[EXERCISE]:
Each line of the listing below, from the very first to the one that contains "72.531 | 666.78 |", is to be retyped exactly as it stands.

═════ DATA SHOWN

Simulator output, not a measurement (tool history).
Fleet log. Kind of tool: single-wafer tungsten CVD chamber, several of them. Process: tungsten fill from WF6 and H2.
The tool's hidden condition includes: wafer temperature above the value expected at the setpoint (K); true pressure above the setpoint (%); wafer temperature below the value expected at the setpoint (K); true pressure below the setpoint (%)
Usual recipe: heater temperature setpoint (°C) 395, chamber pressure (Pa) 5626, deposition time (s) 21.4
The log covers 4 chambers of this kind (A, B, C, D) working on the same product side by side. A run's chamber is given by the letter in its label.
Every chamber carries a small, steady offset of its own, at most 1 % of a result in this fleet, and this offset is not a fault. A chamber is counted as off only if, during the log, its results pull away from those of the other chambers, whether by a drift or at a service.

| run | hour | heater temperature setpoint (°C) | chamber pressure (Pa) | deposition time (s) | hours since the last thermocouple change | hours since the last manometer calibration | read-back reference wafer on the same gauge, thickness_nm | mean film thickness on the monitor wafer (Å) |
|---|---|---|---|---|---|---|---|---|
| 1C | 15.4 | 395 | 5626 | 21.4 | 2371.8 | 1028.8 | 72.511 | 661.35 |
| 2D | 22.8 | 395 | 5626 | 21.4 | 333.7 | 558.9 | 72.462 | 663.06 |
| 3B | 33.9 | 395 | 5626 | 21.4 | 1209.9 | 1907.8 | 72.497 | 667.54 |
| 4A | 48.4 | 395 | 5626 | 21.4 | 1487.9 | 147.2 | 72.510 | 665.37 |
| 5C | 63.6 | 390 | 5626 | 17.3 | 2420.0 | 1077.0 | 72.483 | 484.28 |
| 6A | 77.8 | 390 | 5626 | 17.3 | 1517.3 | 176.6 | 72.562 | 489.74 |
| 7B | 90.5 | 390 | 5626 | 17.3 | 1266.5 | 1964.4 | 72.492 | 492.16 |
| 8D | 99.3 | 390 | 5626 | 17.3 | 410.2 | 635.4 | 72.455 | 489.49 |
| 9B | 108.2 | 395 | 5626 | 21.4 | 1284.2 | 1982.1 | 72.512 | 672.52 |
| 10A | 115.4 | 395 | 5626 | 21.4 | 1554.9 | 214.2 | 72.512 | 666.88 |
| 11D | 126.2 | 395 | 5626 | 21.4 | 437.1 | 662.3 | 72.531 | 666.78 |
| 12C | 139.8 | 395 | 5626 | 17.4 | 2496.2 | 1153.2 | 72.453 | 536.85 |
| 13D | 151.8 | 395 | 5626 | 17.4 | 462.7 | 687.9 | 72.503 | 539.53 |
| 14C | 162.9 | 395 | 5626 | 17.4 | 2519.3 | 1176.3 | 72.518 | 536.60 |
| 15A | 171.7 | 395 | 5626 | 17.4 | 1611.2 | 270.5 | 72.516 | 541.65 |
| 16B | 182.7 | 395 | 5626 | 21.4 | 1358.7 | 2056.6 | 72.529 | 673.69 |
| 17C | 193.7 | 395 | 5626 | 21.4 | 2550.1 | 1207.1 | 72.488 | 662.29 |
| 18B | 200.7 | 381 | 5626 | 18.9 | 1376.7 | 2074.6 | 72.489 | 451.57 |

══════════

[EXERCISE OUTPUT]:
Simulator output, not a measurement (tool history).
Fleet log. Kind of tool: single-wafer tungsten CVD chamber, several of them. Process: tungsten fill from WF6 and H2.
The tool's hidden condition includes: wafer temperature above the value expected at the setpoint (K); true pressure above the setpoint (%); wafer temperature below the value expected at the setpoint (K); true pressure below the setpoint (%)
Usual recipe: heater temperature setpoint (°C) 395, chamber pressure (Pa) 5626, deposition time (s) 21.4
The log covers 4 chambers of this kind (A, B, C, D) working on the same product side by side. A run's chamber is given by the letter in its label.
Every chamber carries a small, steady offset of its own, at most 1 % of a result in this fleet, and this offset is not a fault. A chamber is counted as off only if, during the log, its results pull away from those of the other chambers, whether by a drift or at a service.

| run | hour | heater temperature setpoint (°C) | chamber pressure (Pa) | deposition time (s) | hours since the last thermocouple change | hours since the last manometer calibration | read-back reference wafer on the same gauge, thickness_nm | mean film thickness on the monitor wafer (Å) |
|---|---|---|---|---|---|---|---|---|
| 1C | 15.4 | 395 | 5626 | 21.4 | 2371.8 | 1028.8 | 72.511 | 661.35 |
| 2D | 22.8 | 395 | 5626 | 21.4 | 333.7 | 558.9 | 72.462 | 663.06 |
| 3B | 33.9 | 395 | 5626 | 21.4 | 1209.9 | 1907.8 | 72.497 | 667.54 |
| 4A | 48.4 | 395 | 5626 | 21.4 | 1487.9 | 147.2 | 72.510 | 665.37 |
| 5C | 63.6 | 390 | 5626 | 17.3 | 2420.0 | 1077.0 | 72.483 | 484.28 |
| 6A | 77.8 | 390 | 5626 | 17.3 | 1517.3 | 176.6 | 72.562 | 489.74 |
| 7B | 90.5 | 390 | 5626 | 17.3 | 1266.5 | 1964.4 | 72.492 | 492.16 |
| 8D | 99.3 | 390 | 5626 | 17.3 | 410.2 | 635.4 | 72.455 | 489.49 |
| 9B | 108.2 | 395 | 5626 | 21.4 | 1284.2 | 1982.1 | 72.512 | 672.52 |
| 10A | 115.4 | 395 | 5626 | 21.4 | 1554.9 | 214.2 | 72.512 | 666.88 |
| 11D | 126.2 | 395 | 5626 | 21.4 | 437.1 | 662.3 | 72.531 | 666.78 |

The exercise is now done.